Work order ▸ Return exactly and only these lines: the first of the listing through the one containing "Pictured: cross-section cut, 150".

---------------

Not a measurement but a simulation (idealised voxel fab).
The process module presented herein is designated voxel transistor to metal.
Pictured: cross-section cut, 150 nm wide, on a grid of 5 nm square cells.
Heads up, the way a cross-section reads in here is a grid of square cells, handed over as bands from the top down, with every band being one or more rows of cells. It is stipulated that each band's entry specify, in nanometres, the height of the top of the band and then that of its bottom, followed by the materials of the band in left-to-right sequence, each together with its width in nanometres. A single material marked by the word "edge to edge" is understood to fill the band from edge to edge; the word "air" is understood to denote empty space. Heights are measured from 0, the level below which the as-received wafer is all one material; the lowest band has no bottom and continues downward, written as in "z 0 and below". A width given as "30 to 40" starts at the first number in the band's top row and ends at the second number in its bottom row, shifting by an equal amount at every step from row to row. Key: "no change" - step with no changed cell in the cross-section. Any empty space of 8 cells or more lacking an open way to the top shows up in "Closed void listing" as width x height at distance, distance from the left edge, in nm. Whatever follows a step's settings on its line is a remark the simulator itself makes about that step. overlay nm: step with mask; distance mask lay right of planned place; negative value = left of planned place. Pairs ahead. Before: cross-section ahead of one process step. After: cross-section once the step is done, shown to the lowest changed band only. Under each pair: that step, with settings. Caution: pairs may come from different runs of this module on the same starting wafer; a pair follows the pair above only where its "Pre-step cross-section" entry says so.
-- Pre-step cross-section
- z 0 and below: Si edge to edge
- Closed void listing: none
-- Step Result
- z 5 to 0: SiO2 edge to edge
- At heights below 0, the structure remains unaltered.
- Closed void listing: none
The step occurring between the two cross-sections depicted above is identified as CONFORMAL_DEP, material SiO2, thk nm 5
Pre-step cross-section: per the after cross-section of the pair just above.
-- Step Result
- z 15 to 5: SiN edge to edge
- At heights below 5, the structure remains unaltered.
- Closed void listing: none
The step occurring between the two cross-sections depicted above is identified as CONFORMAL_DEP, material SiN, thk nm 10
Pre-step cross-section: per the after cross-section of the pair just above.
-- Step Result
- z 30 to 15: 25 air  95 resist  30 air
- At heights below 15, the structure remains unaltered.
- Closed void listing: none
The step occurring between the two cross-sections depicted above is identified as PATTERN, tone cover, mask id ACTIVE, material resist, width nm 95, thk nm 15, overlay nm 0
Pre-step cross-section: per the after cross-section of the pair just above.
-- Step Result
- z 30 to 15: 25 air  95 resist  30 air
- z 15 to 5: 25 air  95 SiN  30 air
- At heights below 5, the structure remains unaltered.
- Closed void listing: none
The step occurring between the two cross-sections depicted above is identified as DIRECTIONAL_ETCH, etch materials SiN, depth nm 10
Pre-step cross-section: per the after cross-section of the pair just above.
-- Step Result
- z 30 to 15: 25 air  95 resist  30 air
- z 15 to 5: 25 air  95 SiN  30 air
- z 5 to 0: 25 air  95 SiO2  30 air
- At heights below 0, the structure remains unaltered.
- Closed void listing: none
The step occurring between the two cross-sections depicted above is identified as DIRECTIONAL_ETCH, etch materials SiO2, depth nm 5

---------------

Answer space ▸
Not a measurement but a simulation (idealised voxel fab).
The process module presented herein is designated voxel transistor to metal.
Pictured: cross-section cut, 150 nm wide, on a grid of 5 nm square cells.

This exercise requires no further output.